------------

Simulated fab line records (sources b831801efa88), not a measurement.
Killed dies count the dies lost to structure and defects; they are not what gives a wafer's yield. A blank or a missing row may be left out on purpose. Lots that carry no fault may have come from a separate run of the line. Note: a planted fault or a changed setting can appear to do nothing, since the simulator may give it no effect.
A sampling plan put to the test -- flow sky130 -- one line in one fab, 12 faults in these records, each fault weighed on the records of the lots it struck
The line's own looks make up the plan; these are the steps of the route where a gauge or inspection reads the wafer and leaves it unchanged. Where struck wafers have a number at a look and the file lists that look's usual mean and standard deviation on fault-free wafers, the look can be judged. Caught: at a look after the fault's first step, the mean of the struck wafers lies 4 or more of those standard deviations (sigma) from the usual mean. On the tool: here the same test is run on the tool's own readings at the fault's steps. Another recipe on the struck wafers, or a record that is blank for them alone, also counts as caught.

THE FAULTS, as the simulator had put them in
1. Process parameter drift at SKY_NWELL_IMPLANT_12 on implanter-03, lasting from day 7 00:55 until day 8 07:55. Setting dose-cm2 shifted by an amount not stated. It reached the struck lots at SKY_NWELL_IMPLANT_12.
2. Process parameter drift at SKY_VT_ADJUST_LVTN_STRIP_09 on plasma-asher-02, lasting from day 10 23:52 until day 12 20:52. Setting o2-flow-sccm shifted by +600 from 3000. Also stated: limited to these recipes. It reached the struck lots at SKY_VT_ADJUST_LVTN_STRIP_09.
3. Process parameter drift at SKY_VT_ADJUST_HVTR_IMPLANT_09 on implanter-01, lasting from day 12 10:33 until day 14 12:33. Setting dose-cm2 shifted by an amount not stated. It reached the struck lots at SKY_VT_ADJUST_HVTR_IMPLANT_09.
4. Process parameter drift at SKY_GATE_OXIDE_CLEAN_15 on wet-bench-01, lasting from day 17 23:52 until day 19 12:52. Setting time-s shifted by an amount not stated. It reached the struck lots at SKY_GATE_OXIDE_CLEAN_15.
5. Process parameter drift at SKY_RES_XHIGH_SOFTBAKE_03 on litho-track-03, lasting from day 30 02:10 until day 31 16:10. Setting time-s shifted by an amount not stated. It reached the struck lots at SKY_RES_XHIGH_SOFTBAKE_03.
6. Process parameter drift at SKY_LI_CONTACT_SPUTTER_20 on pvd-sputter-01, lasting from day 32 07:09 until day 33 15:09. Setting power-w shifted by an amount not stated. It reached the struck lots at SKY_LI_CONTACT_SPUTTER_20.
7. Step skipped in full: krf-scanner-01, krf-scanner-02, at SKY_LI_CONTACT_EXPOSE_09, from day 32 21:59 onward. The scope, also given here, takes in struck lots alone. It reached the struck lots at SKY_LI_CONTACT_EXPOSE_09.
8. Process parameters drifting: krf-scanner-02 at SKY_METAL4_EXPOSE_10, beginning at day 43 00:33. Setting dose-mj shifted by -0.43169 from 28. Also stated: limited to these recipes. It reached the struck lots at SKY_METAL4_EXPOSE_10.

------------

**TASK ITEM:** Scan the lines above for "4. Process parameter" and for "6. Process parameter". Repeat exactly the line holding each of them and every line in between.

**REPLY:**
4. Process parameter drift at SKY_GATE_OXIDE_CLEAN_15 on wet-bench-01, lasting from day 17 23:52 until day 19 12:52. Setting time-s shifted by an amount not stated. It reached the struck lots at SKY_GATE_OXIDE_CLEAN_15.
5. Process parameter drift at SKY_RES_XHIGH_SOFTBAKE_03 on litho-track-03, lasting from day 30 02:10 until day 31 16:10. Setting time-s shifted by an amount not stated. It reached the struck lots at SKY_RES_XHIGH_SOFTBAKE_03.
6. Process parameter drift at SKY_LI_CONTACT_SPUTTER_20 on pvd-sputter-01, lasting from day 32 07:09 until day 33 15:09. Setting power-w shifted by an amount not stated. It reached the struck lots at SKY_LI_CONTACT_SPUTTER_20.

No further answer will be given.